-- RECORD SET follows --
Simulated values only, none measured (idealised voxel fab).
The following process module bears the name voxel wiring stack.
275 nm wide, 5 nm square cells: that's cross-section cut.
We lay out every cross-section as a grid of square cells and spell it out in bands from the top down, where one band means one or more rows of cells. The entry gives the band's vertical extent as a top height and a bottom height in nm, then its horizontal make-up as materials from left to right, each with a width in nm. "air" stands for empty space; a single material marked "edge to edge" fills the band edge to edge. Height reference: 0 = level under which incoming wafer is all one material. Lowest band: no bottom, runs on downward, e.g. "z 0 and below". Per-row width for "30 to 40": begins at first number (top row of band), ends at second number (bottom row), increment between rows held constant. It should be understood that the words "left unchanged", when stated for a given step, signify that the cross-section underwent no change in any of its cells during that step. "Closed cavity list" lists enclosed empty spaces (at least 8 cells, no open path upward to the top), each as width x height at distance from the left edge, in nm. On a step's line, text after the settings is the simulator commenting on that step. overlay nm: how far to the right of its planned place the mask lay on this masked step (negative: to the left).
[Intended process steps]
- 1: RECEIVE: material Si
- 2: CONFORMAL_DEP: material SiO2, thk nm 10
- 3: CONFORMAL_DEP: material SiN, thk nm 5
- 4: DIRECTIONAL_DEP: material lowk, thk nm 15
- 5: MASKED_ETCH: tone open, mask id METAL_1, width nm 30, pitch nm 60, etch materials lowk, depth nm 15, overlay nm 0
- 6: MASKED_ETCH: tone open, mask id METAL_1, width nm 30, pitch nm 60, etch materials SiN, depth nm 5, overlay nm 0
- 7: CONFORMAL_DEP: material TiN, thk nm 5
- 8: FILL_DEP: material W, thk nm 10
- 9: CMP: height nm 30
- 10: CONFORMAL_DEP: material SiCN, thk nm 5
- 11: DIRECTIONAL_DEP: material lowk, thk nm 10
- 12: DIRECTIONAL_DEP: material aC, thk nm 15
-- RECORD SET concluded --

■ **TASK ITEM**
Once you find the line with "275 nm wide, 5" above, print it and every line after it up to and including the line with "[Intended process steps]", exactly as written and nothing else.

■ **EXERCISE RESULT**
275 nm wide, 5 nm square cells: that's cross-section cut.
We lay out every cross-section as a grid of square cells and spell it out in bands from the top down, where one band means one or more rows of cells. The entry gives the band's vertical extent as a top height and a bottom height in nm, then its horizontal make-up as materials from left to right, each with a width in nm. "air" stands for empty space; a single material marked "edge to edge" fills the band edge to edge. Height reference: 0 = level under which incoming wafer is all one material. Lowest band: no bottom, runs on downward, e.g. "z 0 and below". Per-row width for "30 to 40": begins at first number (top row of band), ends at second number (bottom row), increment between rows held constant. It should be understood that the words "left unchanged", when stated for a given step, signify that the cross-section underwent no change in any of its cells during that step. "Closed cavity list" lists enclosed empty spaces (at least 8 cells, no open path upward to the top), each as width x height at distance from the left edge, in nm. On a step's line, text after the settings is the simulator commenting on that step. overlay nm: how far to the right of its planned place the mask lay on this masked step (negative: to the left).
[Intended process steps]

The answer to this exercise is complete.